[[ RECORDED DATA open ]]
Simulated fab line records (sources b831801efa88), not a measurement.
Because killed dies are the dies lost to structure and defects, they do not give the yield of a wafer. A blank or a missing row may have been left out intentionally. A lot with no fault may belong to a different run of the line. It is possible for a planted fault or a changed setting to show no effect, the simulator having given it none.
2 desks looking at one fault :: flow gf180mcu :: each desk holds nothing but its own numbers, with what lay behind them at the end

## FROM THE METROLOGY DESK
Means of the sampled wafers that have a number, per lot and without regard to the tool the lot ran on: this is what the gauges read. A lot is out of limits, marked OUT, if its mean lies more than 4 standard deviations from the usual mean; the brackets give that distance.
[[ RECORDED DATA closed ]]

▸ **TASK ITEM**:
The entire listing should be repeated with no line missing and no word altered.

▸ **TASK ANSWER**:
Simulated fab line records (sources b831801efa88), not a measurement.
Because killed dies are the dies lost to structure and defects, they do not give the yield of a wafer. A blank or a missing row may have been left out intentionally. A lot with no fault may belong to a different run of the line. It is possible for a planted fault or a changed setting to show no effect, the simulator having given it none.
2 desks looking at one fault :: flow gf180mcu :: each desk holds nothing but its own numbers, with what lay behind them at the end

## FROM THE METROLOGY DESK
Means of the sampled wafers that have a number, per lot and without regard to the tool the lot ran on: this is what the gauges read. A lot is out of limits, marked OUT, if its mean lies more than 4 standard deviations from the usual mean; the brackets give that distance.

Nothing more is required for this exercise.